#### [Work item]
How does the data below read from its first line through the line containing "start_h: hours from"? Print those lines exactly.

<<<<

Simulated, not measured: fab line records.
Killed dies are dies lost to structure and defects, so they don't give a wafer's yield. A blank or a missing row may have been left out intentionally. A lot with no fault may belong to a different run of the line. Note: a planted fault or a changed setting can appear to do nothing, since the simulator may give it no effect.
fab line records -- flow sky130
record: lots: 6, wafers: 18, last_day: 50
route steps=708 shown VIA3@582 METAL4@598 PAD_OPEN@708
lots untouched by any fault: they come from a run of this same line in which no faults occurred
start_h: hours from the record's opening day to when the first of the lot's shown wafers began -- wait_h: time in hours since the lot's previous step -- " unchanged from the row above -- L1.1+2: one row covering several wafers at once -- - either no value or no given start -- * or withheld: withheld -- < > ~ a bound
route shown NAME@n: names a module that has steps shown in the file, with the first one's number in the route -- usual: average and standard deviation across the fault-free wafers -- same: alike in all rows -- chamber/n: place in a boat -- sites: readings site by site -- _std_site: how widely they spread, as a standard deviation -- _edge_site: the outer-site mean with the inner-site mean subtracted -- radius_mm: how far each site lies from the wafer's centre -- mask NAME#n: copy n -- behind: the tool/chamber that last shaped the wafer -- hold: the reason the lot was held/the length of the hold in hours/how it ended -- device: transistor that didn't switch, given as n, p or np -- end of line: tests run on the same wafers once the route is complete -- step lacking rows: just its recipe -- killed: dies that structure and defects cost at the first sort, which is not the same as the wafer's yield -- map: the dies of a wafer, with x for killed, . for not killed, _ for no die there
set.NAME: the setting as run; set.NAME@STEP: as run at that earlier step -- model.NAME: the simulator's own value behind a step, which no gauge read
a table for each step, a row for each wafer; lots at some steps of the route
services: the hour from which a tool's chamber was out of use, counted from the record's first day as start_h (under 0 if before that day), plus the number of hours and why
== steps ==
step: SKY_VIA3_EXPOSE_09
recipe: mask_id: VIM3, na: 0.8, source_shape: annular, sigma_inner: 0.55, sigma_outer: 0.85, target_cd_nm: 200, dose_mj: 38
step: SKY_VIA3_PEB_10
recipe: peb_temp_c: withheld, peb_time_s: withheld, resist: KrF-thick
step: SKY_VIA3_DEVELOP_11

>>>>

#### [Problem solution]
Simulated, not measured: fab line records.
Killed dies are dies lost to structure and defects, so they don't give a wafer's yield. A blank or a missing row may have been left out intentionally. A lot with no fault may belong to a different run of the line. Note: a planted fault or a changed setting can appear to do nothing, since the simulator may give it no effect.
fab line records -- flow sky130
record: lots: 6, wafers: 18, last_day: 50
route steps=708 shown VIA3@582 METAL4@598 PAD_OPEN@708
lots untouched by any fault: they come from a run of this same line in which no faults occurred
start_h: hours from the record's opening day to when the first of the lot's shown wafers began -- wait_h: time in hours since the lot's previous step -- " unchanged from the row above -- L1.1+2: one row covering several wafers at once -- - either no value or no given start -- * or withheld: withheld -- < > ~ a bound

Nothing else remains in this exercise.